> [Requirement]: Write each entry out again exactly, with nothing omitted.

> [Supplied material]:
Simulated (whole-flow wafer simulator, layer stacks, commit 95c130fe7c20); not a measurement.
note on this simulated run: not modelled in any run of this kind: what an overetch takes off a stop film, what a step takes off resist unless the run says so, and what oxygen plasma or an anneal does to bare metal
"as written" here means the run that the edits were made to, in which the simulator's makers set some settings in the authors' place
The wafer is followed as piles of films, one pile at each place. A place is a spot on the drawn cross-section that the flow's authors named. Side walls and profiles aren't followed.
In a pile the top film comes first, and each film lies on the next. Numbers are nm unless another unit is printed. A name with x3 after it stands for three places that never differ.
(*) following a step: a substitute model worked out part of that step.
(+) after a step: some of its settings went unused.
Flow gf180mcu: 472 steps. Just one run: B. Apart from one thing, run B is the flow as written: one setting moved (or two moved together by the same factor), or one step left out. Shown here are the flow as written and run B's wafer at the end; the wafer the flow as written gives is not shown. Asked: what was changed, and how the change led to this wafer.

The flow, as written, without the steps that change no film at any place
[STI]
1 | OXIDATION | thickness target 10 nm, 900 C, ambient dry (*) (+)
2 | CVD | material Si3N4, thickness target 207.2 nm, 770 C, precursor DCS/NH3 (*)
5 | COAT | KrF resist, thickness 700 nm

> [Task solution]:
Simulated (whole-flow wafer simulator, layer stacks, commit 95c130fe7c20); not a measurement.
note on this simulated run: not modelled in any run of this kind: what an overetch takes off a stop film, what a step takes off resist unless the run says so, and what oxygen plasma or an anneal does to bare metal
"as written" here means the run that the edits were made to, in which the simulator's makers set some settings in the authors' place
The wafer is followed as piles of films, one pile at each place. A place is a spot on the drawn cross-section that the flow's authors named. Side walls and profiles aren't followed.
In a pile the top film comes first, and each film lies on the next. Numbers are nm unless another unit is printed. A name with x3 after it stands for three places that never differ.
(*) following a step: a substitute model worked out part of that step.
(+) after a step: some of its settings went unused.
Flow gf180mcu: 472 steps. Just one run: B. Apart from one thing, run B is the flow as written: one setting moved (or two moved together by the same factor), or one step left out. Shown here are the flow as written and run B's wafer at the end; the wafer the flow as written gives is not shown. Asked: what was changed, and how the change led to this wafer.

The flow, as written, without the steps that change no film at any place
[STI]
1 | OXIDATION | thickness target 10 nm, 900 C, ambient dry (*) (+)
2 | CVD | material Si3N4, thickness target 207.2 nm, 770 C, precursor DCS/NH3 (*)
5 | COAT | KrF resist, thickness 700 nm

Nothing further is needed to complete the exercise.